RECORD EXCERPTS ::

========================================================================

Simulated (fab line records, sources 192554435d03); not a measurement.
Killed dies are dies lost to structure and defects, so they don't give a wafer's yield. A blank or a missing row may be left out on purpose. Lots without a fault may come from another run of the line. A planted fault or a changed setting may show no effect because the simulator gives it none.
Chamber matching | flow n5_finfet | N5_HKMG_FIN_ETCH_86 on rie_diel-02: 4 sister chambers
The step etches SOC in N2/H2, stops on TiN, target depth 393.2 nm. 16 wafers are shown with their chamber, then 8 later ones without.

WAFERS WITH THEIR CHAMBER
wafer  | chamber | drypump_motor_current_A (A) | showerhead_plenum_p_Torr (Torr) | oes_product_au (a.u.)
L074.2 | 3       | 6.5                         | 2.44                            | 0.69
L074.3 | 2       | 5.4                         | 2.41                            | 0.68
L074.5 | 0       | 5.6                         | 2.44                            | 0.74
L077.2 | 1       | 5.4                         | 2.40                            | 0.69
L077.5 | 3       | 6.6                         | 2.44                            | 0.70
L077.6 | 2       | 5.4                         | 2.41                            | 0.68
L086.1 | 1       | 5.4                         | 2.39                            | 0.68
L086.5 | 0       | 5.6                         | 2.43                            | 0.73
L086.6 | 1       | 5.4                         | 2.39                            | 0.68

========================================================================

WORK TASK :: Nothing but an exact reproduction of the entries is wanted.

RESULT ::
Simulated (fab line records, sources 192554435d03); not a measurement.
Killed dies are dies lost to structure and defects, so they don't give a wafer's yield. A blank or a missing row may be left out on purpose. Lots without a fault may come from another run of the line. A planted fault or a changed setting may show no effect because the simulator gives it none.
Chamber matching | flow n5_finfet | N5_HKMG_FIN_ETCH_86 on rie_diel-02: 4 sister chambers
The step etches SOC in N2/H2, stops on TiN, target depth 393.2 nm. 16 wafers are shown with their chamber, then 8 later ones without.

WAFERS WITH THEIR CHAMBER
wafer  | chamber | drypump_motor_current_A (A) | showerhead_plenum_p_Torr (Torr) | oes_product_au (a.u.)
L074.2 | 3       | 6.5                         | 2.44                            | 0.69
L074.3 | 2       | 5.4                         | 2.41                            | 0.68
L074.5 | 0       | 5.6                         | 2.44                            | 0.74
L077.2 | 1       | 5.4                         | 2.40                            | 0.69
L077.5 | 3       | 6.6                         | 2.44                            | 0.70
L077.6 | 2       | 5.4                         | 2.41                            | 0.68
L086.1 | 1       | 5.4                         | 2.39                            | 0.68
L086.5 | 0       | 5.6                         | 2.43                            | 0.73
L086.6 | 1       | 5.4                         | 2.39                            | 0.68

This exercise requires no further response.